Copy, word for word, each line of the data below from the first through the line containing "The step: resist thk 300 nm.", and stop there.

* * * * * * * * *
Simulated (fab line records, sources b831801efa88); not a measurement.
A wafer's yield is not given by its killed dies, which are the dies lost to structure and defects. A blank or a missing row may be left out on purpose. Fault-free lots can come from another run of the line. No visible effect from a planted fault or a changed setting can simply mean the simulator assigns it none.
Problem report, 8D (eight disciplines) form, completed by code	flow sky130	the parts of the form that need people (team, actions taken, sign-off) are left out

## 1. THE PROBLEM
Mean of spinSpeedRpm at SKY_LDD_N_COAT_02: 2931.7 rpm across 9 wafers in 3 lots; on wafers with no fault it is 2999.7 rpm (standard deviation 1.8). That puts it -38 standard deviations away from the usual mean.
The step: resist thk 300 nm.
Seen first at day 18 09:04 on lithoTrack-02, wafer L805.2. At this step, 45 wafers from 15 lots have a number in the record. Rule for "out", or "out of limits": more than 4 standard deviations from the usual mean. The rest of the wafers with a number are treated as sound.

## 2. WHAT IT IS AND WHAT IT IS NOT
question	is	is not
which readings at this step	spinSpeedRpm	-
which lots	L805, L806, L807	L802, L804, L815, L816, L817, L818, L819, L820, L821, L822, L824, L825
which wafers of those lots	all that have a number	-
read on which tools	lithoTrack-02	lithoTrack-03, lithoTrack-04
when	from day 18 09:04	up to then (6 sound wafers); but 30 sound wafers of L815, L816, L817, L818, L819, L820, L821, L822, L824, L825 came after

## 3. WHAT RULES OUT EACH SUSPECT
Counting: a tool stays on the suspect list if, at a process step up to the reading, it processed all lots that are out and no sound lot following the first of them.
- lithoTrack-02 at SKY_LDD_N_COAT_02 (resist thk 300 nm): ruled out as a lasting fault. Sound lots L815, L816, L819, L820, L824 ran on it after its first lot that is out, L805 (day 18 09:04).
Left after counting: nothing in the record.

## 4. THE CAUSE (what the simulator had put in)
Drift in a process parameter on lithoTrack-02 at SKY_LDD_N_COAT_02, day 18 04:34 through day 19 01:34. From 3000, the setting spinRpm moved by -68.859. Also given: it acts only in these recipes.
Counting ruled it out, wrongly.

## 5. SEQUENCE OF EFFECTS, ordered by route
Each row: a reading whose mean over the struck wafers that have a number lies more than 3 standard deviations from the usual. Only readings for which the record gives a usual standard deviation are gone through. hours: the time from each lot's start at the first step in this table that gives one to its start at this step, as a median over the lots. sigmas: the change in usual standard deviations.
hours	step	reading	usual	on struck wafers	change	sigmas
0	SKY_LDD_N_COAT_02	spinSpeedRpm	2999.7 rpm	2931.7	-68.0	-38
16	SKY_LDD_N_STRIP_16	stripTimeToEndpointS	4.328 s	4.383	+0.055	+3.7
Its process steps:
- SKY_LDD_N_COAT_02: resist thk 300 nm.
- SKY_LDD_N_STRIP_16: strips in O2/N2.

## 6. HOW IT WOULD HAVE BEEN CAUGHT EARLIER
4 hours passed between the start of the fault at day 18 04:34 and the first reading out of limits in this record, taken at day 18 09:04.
* * * * * * * * *

### EXERCISE OUTPUT
Simulated (fab line records, sources b831801efa88); not a measurement.
A wafer's yield is not given by its killed dies, which are the dies lost to structure and defects. A blank or a missing row may be left out on purpose. Fault-free lots can come from another run of the line. No visible effect from a planted fault or a changed setting can simply mean the simulator assigns it none.
Problem report, 8D (eight disciplines) form, completed by code	flow sky130	the parts of the form that need people (team, actions taken, sign-off) are left out

## 1. THE PROBLEM
Mean of spinSpeedRpm at SKY_LDD_N_COAT_02: 2931.7 rpm across 9 wafers in 3 lots; on wafers with no fault it is 2999.7 rpm (standard deviation 1.8). That puts it -38 standard deviations away from the usual mean.
The step: resist thk 300 nm.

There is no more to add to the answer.